*** Block opens ***

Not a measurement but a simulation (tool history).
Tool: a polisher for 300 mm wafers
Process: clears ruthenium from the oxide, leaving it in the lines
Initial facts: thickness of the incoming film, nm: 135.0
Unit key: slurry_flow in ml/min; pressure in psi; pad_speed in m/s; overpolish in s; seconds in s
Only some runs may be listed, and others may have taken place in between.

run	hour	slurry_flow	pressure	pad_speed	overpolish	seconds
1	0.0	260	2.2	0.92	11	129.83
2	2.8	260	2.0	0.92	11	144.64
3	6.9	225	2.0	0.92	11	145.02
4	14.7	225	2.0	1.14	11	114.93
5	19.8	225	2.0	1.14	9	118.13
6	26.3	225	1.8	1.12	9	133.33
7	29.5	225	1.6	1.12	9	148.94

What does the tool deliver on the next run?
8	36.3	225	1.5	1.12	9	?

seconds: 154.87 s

*** Block closes ***

#### [Work item]
Faithfully transcribe the whole of the data.

#### [Task response]
Not a measurement but a simulation (tool history).
Tool: a polisher for 300 mm wafers
Process: clears ruthenium from the oxide, leaving it in the lines
Initial facts: thickness of the incoming film, nm: 135.0
Unit key: slurry_flow in ml/min; pressure in psi; pad_speed in m/s; overpolish in s; seconds in s
Only some runs may be listed, and others may have taken place in between.

run	hour	slurry_flow	pressure	pad_speed	overpolish	seconds
1	0.0	260	2.2	0.92	11	129.83
2	2.8	260	2.0	0.92	11	144.64
3	6.9	225	2.0	0.92	11	145.02
4	14.7	225	2.0	1.14	11	114.93
5	19.8	225	2.0	1.14	9	118.13
6	26.3	225	1.8	1.12	9	133.33
7	29.5	225	1.6	1.12	9	148.94

What does the tool deliver on the next run?
8	36.3	225	1.5	1.12	9	?

seconds: 154.87 s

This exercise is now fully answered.